PROVIDED MATERIAL:
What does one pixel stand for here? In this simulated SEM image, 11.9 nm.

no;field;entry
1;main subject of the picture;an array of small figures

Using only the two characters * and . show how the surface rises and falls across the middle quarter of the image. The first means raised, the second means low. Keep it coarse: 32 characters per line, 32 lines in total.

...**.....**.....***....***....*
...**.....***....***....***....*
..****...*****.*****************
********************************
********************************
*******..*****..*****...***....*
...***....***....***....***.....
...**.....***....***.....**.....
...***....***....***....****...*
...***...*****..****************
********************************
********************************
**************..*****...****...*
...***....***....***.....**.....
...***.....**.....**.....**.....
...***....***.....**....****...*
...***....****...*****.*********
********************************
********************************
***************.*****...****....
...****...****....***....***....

EXERCISE: An exact repetition of all the records above is required.

WRITTEN REPLY:
What does one pixel stand for here? In this simulated SEM image, 11.9 nm.

no;field;entry
1;main subject of the picture;an array of small figures

Using only the two characters * and . show how the surface rises and falls across the middle quarter of the image. The first means raised, the second means low. Keep it coarse: 32 characters per line, 32 lines in total.

...**.....**.....***....***....*
...**.....***....***....***....*
..****...*****.*****************
********************************
********************************
*******..*****..*****...***....*
...***....***....***....***.....
...**.....***....***.....**.....
...***....***....***....****...*
...***...*****..****************
********************************
********************************
**************..*****...****...*
...***....***....***.....**.....
...***.....**.....**.....**.....
...***....***.....**....****...*
...***....****...*****.*********
********************************
********************************
***************.*****...****....
...****...****....***....***....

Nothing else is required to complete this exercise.